**REQUIRED ACTION**
Starting with the line containing "8,1.871,P3,0.080,0.520,76.5,74,74,356.3,7.3,285.8,,802.82" and going on through the line containing "12,2.725,P3,0.099,0.520,76.5,108,74,376.8,27.8,306.3,,819.03", return the lines of the data below exactly, and only those.

*** PROVIDED DATA Section Begins ***

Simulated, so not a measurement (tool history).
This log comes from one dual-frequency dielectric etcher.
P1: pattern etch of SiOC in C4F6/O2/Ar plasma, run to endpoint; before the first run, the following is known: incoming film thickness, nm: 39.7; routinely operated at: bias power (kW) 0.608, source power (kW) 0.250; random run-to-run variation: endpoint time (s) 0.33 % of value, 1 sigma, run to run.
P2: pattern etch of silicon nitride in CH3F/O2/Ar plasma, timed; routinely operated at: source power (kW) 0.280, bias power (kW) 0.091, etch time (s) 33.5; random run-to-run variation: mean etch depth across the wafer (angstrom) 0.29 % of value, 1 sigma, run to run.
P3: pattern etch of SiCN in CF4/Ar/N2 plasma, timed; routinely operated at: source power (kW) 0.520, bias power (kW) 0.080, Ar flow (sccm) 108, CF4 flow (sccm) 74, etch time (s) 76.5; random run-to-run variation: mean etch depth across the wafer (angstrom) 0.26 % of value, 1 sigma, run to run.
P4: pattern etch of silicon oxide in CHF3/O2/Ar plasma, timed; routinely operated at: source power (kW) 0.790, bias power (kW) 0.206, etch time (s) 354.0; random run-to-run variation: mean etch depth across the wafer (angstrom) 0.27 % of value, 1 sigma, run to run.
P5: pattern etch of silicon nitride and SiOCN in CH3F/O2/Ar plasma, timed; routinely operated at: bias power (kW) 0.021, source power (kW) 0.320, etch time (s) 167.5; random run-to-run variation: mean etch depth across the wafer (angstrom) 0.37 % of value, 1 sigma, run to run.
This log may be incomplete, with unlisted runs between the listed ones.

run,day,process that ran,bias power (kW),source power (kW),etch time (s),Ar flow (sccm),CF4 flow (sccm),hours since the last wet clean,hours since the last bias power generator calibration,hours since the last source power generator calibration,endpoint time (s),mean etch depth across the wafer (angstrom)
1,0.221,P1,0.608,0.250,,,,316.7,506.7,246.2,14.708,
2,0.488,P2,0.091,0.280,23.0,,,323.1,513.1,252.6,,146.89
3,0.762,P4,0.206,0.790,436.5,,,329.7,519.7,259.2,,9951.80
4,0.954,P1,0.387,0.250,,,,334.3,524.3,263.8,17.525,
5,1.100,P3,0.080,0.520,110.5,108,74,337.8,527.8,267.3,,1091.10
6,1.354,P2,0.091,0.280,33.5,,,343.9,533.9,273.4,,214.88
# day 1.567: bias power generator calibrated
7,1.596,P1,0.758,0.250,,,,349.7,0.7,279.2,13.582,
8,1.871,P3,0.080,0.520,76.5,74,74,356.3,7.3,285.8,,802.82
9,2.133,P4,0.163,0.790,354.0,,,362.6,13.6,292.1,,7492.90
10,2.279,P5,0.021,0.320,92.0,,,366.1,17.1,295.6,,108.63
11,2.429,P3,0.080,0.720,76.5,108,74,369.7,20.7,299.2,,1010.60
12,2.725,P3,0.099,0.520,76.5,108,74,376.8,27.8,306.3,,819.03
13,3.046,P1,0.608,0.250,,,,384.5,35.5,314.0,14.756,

*** PROVIDED DATA Section Ends ***

**RESULT**
8,1.871,P3,0.080,0.520,76.5,74,74,356.3,7.3,285.8,,802.82
9,2.133,P4,0.163,0.790,354.0,,,362.6,13.6,292.1,,7492.90
10,2.279,P5,0.021,0.320,92.0,,,366.1,17.1,295.6,,108.63
11,2.429,P3,0.080,0.720,76.5,108,74,369.7,20.7,299.2,,1010.60
12,2.725,P3,0.099,0.520,76.5,108,74,376.8,27.8,306.3,,819.03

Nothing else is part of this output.